Work item » Repeat each entry below exactly.

Data under study »
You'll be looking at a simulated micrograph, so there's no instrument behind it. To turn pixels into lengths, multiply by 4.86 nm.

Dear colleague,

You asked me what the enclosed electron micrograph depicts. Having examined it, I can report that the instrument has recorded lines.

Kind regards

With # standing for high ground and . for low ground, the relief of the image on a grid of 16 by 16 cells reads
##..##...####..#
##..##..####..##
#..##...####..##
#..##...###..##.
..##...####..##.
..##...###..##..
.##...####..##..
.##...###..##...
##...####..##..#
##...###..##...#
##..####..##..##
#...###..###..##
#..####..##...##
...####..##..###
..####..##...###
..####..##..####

Exercise output »
You'll be looking at a simulated micrograph, so there's no instrument behind it. To turn pixels into lengths, multiply by 4.86 nm.

Dear colleague,

You asked me what the enclosed electron micrograph depicts. Having examined it, I can report that the instrument has recorded lines.

Kind regards

With # standing for high ground and . for low ground, the relief of the image on a grid of 16 by 16 cells reads
##..##...####..#
##..##..####..##
#..##...####..##
#..##...###..##.
..##...####..##.
..##...###..##..
.##...####..##..
.##...###..##...
##...####..##..#
##...###..##...#
##..####..##..##
#...###..###..##
#..####..##...##
...####..##..###
..####..##...###
..####..##..####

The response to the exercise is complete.